# EXERCISE:
I'd like an exact copy of every line from the start of the entries below through the line containing "L904, L906, L907", please.

# INFORMATION PROVIDED:
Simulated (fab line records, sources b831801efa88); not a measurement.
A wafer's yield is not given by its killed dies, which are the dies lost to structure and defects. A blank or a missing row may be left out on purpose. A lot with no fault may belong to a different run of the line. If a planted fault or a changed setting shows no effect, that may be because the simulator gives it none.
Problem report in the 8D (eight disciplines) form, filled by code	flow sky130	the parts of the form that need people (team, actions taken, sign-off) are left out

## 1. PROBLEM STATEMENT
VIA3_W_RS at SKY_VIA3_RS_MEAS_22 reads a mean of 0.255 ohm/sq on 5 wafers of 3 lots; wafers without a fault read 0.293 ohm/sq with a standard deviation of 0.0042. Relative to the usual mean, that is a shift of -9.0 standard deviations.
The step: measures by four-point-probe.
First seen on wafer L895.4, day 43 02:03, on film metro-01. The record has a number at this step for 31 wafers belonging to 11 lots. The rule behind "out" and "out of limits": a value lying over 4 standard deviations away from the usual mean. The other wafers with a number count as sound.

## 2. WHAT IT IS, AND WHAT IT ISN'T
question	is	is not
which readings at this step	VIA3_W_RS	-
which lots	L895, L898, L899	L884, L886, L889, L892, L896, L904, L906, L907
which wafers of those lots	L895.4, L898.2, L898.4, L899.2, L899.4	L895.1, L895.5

# WORKED SOLUTION:
Simulated (fab line records, sources b831801efa88); not a measurement.
A wafer's yield is not given by its killed dies, which are the dies lost to structure and defects. A blank or a missing row may be left out on purpose. A lot with no fault may belong to a different run of the line. If a planted fault or a changed setting shows no effect, that may be because the simulator gives it none.
Problem report in the 8D (eight disciplines) form, filled by code	flow sky130	the parts of the form that need people (team, actions taken, sign-off) are left out

## 1. PROBLEM STATEMENT
VIA3_W_RS at SKY_VIA3_RS_MEAS_22 reads a mean of 0.255 ohm/sq on 5 wafers of 3 lots; wafers without a fault read 0.293 ohm/sq with a standard deviation of 0.0042. Relative to the usual mean, that is a shift of -9.0 standard deviations.
The step: measures by four-point-probe.
First seen on wafer L895.4, day 43 02:03, on film metro-01. The record has a number at this step for 31 wafers belonging to 11 lots. The rule behind "out" and "out of limits": a value lying over 4 standard deviations away from the usual mean. The other wafers with a number count as sound.

## 2. WHAT IT IS, AND WHAT IT ISN'T
question	is	is not
which readings at this step	VIA3_W_RS	-
which lots	L895, L898, L899	L884, L886, L889, L892, L896, L904, L906, L907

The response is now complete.